*BRIEF:*
Give back exactly the lines that run from the beginning of the entries to the line containing "The cross-section shown", both included, and nothing else.

*DATASET ENTRIES:*
◇ ◇ ◇

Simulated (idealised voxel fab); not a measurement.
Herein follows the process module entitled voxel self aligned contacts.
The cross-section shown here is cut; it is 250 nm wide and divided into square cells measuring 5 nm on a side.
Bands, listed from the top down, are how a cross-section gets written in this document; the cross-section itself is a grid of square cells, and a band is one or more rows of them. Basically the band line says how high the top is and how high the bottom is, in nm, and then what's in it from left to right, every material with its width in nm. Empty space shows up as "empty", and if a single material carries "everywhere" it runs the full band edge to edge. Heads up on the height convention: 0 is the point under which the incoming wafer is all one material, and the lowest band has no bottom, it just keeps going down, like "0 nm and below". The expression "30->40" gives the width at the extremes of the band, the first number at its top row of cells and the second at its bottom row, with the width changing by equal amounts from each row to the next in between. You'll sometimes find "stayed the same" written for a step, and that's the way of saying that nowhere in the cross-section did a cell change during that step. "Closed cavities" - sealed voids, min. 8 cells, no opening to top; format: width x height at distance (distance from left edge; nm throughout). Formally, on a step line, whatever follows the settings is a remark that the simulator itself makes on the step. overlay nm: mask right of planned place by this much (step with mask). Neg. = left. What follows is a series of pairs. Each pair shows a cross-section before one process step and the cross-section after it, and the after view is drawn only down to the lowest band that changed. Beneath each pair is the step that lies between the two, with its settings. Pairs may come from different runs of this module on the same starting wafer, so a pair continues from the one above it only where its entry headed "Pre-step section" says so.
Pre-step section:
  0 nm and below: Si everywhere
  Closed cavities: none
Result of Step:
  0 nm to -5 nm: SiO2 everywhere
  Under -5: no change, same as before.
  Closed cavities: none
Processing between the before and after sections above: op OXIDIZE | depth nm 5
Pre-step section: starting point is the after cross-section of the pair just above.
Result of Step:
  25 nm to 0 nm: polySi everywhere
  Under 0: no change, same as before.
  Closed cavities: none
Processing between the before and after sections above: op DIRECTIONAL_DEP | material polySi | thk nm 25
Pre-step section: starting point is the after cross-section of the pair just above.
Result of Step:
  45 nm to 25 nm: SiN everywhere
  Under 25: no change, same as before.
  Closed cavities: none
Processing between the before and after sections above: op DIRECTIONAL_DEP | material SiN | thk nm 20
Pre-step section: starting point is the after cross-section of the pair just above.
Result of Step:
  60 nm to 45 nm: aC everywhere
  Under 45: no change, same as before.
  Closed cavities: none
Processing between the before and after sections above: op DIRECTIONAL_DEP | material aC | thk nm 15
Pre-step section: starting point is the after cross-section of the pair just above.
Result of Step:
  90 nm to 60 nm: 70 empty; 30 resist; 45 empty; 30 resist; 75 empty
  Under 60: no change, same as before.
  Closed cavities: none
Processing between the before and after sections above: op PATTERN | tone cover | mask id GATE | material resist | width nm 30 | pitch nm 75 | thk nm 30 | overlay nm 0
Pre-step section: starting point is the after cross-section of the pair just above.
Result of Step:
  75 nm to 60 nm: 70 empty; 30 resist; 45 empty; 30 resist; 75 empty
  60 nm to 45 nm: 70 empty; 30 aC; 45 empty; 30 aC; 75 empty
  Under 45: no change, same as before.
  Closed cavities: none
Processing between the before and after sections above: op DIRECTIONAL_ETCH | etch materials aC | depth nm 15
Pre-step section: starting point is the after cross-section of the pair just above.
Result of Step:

◇ ◇ ◇

*YOUR RESPONSE:*
Simulated (idealised voxel fab); not a measurement.
Herein follows the process module entitled voxel self aligned contacts.
The cross-section shown here is cut; it is 250 nm wide and divided into square cells measuring 5 nm on a side.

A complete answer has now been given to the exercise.